RECORD SET:
---------------

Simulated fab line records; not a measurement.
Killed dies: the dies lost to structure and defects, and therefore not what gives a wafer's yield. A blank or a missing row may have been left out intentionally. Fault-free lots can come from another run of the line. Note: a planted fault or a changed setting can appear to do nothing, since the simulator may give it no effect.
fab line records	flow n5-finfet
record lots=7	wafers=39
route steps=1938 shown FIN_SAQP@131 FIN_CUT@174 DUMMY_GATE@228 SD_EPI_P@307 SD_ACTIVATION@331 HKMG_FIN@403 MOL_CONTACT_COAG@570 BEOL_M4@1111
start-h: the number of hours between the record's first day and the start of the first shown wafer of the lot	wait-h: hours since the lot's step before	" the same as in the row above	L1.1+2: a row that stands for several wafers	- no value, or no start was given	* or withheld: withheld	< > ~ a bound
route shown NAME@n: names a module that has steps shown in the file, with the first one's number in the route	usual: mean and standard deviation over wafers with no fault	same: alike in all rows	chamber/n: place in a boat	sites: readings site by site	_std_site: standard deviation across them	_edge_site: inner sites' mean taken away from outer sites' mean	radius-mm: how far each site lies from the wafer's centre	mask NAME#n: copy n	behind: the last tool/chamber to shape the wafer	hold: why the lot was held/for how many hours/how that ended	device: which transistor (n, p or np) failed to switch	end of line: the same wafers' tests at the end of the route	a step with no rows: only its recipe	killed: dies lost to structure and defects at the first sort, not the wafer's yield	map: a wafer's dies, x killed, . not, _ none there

---------------

ASSIGNMENT:
Repeat the records above exactly, with nothing left out.

EXERCISE SOLUTION:
Simulated fab line records; not a measurement.
Killed dies: the dies lost to structure and defects, and therefore not what gives a wafer's yield. A blank or a missing row may have been left out intentionally. Fault-free lots can come from another run of the line. Note: a planted fault or a changed setting can appear to do nothing, since the simulator may give it no effect.
fab line records	flow n5-finfet
record lots=7	wafers=39
route steps=1938 shown FIN_SAQP@131 FIN_CUT@174 DUMMY_GATE@228 SD_EPI_P@307 SD_ACTIVATION@331 HKMG_FIN@403 MOL_CONTACT_COAG@570 BEOL_M4@1111
start-h: the number of hours between the record's first day and the start of the first shown wafer of the lot	wait-h: hours since the lot's step before	" the same as in the row above	L1.1+2: a row that stands for several wafers	- no value, or no start was given	* or withheld: withheld	< > ~ a bound
route shown NAME@n: names a module that has steps shown in the file, with the first one's number in the route	usual: mean and standard deviation over wafers with no fault	same: alike in all rows	chamber/n: place in a boat	sites: readings site by site	_std_site: standard deviation across them	_edge_site: inner sites' mean taken away from outer sites' mean	radius-mm: how far each site lies from the wafer's centre	mask NAME#n: copy n	behind: the last tool/chamber to shape the wafer	hold: why the lot was held/for how many hours/how that ended	device: which transistor (n, p or np) failed to switch	end of line: the same wafers' tests at the end of the route	a step with no rows: only its recipe	killed: dies lost to structure and defects at the first sort, not the wafer's yield	map: a wafer's dies, x killed, . not, _ none there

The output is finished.